--- Data supplied Enclosed Below ---

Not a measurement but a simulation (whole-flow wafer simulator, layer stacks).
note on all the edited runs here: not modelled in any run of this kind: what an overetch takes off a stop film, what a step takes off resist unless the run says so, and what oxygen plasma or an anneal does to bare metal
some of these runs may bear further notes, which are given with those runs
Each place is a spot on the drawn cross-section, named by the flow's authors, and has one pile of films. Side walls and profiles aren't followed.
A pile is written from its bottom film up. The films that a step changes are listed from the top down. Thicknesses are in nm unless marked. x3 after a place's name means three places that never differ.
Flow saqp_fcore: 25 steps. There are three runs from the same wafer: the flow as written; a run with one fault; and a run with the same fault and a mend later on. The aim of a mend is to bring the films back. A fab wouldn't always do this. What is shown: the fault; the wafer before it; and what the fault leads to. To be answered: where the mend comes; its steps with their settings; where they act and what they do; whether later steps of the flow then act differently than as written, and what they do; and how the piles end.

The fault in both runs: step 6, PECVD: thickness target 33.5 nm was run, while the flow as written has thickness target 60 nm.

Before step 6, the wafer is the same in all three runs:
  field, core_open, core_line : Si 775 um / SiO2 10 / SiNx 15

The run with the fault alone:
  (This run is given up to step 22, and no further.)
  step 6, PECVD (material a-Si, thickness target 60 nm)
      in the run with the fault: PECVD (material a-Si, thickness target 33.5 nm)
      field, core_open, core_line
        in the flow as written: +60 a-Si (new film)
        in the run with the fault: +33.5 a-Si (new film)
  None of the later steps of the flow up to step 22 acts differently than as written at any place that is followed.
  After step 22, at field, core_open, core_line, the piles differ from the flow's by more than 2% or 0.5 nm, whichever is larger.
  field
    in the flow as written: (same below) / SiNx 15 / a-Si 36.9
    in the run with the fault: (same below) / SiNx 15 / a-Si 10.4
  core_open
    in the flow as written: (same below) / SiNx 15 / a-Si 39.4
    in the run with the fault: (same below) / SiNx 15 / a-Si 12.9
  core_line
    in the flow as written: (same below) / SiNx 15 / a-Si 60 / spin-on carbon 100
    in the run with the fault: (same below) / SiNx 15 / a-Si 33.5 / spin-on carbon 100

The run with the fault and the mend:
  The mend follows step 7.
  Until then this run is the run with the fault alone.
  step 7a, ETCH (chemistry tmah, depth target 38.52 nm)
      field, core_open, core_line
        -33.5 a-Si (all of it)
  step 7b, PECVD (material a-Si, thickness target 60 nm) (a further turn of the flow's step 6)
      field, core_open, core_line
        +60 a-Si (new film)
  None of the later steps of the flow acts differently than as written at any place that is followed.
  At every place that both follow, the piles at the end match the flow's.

--- End of Enclosed Data supplied ---

■ **Brief**
Given the records above, return exactly the lines starting at the line containing "Flow saqp_fcore: 25" and ending at the line containing "in the run with the fault: +33.5", including both.

■ **Task answer**
Flow saqp_fcore: 25 steps. There are three runs from the same wafer: the flow as written; a run with one fault; and a run with the same fault and a mend later on. The aim of a mend is to bring the films back. A fab wouldn't always do this. What is shown: the fault; the wafer before it; and what the fault leads to. To be answered: where the mend comes; its steps with their settings; where they act and what they do; whether later steps of the flow then act differently than as written, and what they do; and how the piles end.

The fault in both runs: step 6, PECVD: thickness target 33.5 nm was run, while the flow as written has thickness target 60 nm.

Before step 6, the wafer is the same in all three runs:
  field, core_open, core_line : Si 775 um / SiO2 10 / SiNx 15

The run with the fault alone:
  (This run is given up to step 22, and no further.)
  step 6, PECVD (material a-Si, thickness target 60 nm)
      in the run with the fault: PECVD (material a-Si, thickness target 33.5 nm)
      field, core_open, core_line
        in the flow as written: +60 a-Si (new film)
        in the run with the fault: +33.5 a-Si (new film)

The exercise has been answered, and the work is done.